Extracted information —
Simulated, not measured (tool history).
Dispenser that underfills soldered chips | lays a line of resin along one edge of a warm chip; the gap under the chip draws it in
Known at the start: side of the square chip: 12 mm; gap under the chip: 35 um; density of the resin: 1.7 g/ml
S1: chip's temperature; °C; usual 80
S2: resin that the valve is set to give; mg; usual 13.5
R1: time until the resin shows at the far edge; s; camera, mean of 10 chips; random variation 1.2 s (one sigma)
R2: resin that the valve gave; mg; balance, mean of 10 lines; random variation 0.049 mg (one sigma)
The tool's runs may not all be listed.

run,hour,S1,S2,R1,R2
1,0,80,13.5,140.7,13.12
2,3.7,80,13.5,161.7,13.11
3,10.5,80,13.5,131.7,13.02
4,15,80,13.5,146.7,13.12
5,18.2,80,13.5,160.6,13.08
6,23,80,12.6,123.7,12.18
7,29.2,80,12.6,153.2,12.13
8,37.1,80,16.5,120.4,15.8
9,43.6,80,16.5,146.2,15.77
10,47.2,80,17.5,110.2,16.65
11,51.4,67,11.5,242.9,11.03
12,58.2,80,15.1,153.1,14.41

Task item —
An exact transcription of the lines from the start of the listing through the line bearing "11,51.4,67,11.5,242.9,11.03" is the whole answer.

Worked solution —
Simulated, not measured (tool history).
Dispenser that underfills soldered chips | lays a line of resin along one edge of a warm chip; the gap under the chip draws it in
Known at the start: side of the square chip: 12 mm; gap under the chip: 35 um; density of the resin: 1.7 g/ml
S1: chip's temperature; °C; usual 80
S2: resin that the valve is set to give; mg; usual 13.5
R1: time until the resin shows at the far edge; s; camera, mean of 10 chips; random variation 1.2 s (one sigma)
R2: resin that the valve gave; mg; balance, mean of 10 lines; random variation 0.049 mg (one sigma)
The tool's runs may not all be listed.

run,hour,S1,S2,R1,R2
1,0,80,13.5,140.7,13.12
2,3.7,80,13.5,161.7,13.11
3,10.5,80,13.5,131.7,13.02
4,15,80,13.5,146.7,13.12
5,18.2,80,13.5,160.6,13.08
6,23,80,12.6,123.7,12.18
7,29.2,80,12.6,153.2,12.13
8,37.1,80,16.5,120.4,15.8
9,43.6,80,16.5,146.2,15.77
10,47.2,80,17.5,110.2,16.65
11,51.4,67,11.5,242.9,11.03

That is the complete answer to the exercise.